Type out every line of the data again, exactly.

■ INFORMATION GIVEN:
Segment Open

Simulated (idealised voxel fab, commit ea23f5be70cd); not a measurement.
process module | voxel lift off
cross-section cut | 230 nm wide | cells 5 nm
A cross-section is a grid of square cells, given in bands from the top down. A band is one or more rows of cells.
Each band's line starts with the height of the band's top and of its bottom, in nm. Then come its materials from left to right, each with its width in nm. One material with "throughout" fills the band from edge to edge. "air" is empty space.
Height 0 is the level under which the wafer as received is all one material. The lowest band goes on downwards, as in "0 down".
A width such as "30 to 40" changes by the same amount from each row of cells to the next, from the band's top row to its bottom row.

Segment Closed

■ WORKED SOLUTION:
Simulated (idealised voxel fab, commit ea23f5be70cd); not a measurement.
process module | voxel lift off
cross-section cut | 230 nm wide | cells 5 nm
A cross-section is a grid of square cells, given in bands from the top down. A band is one or more rows of cells.
Each band's line starts with the height of the band's top and of its bottom, in nm. Then come its materials from left to right, each with its width in nm. One material with "throughout" fills the band from edge to edge. "air" is empty space.
Height 0 is the level under which the wafer as received is all one material. The lowest band goes on downwards, as in "0 down".
A width such as "30 to 40" changes by the same amount from each row of cells to the next, from the band's top row to its bottom row.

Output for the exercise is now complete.